_Task item:_ Could you print all the entries exactly?

_Provided material:_
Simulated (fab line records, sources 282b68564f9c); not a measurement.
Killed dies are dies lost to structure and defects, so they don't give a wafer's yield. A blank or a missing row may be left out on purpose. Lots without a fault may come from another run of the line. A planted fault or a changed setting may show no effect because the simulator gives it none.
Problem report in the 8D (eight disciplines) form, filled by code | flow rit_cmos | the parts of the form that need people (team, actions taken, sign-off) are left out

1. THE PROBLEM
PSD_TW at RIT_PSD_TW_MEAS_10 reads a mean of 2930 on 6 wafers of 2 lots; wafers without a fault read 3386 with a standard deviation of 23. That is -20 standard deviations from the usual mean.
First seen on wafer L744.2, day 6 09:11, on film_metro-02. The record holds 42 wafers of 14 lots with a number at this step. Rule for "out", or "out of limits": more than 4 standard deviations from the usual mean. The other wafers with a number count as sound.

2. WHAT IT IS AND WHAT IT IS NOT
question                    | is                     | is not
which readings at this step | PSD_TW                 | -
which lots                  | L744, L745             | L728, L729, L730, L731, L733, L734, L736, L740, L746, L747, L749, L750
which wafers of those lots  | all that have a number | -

_Exercise output:_
Simulated (fab line records, sources 282b68564f9c); not a measurement.
Killed dies are dies lost to structure and defects, so they don't give a wafer's yield. A blank or a missing row may be left out on purpose. Lots without a fault may come from another run of the line. A planted fault or a changed setting may show no effect because the simulator gives it none.
Problem report in the 8D (eight disciplines) form, filled by code | flow rit_cmos | the parts of the form that need people (team, actions taken, sign-off) are left out

1. THE PROBLEM
PSD_TW at RIT_PSD_TW_MEAS_10 reads a mean of 2930 on 6 wafers of 2 lots; wafers without a fault read 3386 with a standard deviation of 23. That is -20 standard deviations from the usual mean.
First seen on wafer L744.2, day 6 09:11, on film_metro-02. The record holds 42 wafers of 14 lots with a number at this step. Rule for "out", or "out of limits": more than 4 standard deviations from the usual mean. The other wafers with a number count as sound.

2. WHAT IT IS AND WHAT IT IS NOT
question                    | is                     | is not
which readings at this step | PSD_TW                 | -
which lots                  | L744, L745             | L728, L729, L730, L731, L733, L734, L736, L740, L746, L747, L749, L750
which wafers of those lots  | all that have a number | -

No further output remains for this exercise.